Listed entries
★ ★ ★ ★ ★ ★ ★
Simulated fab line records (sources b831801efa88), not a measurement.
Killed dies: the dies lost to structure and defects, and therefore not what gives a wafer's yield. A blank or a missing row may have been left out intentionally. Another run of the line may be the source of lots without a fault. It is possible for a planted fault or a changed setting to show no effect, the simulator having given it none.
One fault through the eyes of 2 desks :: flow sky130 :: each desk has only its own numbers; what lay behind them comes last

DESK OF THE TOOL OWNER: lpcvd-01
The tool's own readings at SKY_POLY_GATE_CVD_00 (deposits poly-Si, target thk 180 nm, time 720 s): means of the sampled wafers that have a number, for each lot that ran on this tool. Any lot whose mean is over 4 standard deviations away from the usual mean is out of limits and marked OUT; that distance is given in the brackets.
★ ★ ★ ★ ★ ★ ★

Assigned task
The answer is to be the complete listing, transcribed exactly.

Result
Simulated fab line records (sources b831801efa88), not a measurement.
Killed dies: the dies lost to structure and defects, and therefore not what gives a wafer's yield. A blank or a missing row may have been left out intentionally. Another run of the line may be the source of lots without a fault. It is possible for a planted fault or a changed setting to show no effect, the simulator having given it none.
One fault through the eyes of 2 desks :: flow sky130 :: each desk has only its own numbers; what lay behind them comes last

DESK OF THE TOOL OWNER: lpcvd-01
The tool's own readings at SKY_POLY_GATE_CVD_00 (deposits poly-Si, target thk 180 nm, time 720 s): means of the sampled wafers that have a number, for each lot that ran on this tool. Any lot whose mean is over 4 standard deviations away from the usual mean is out of limits and marked OUT; that distance is given in the brackets.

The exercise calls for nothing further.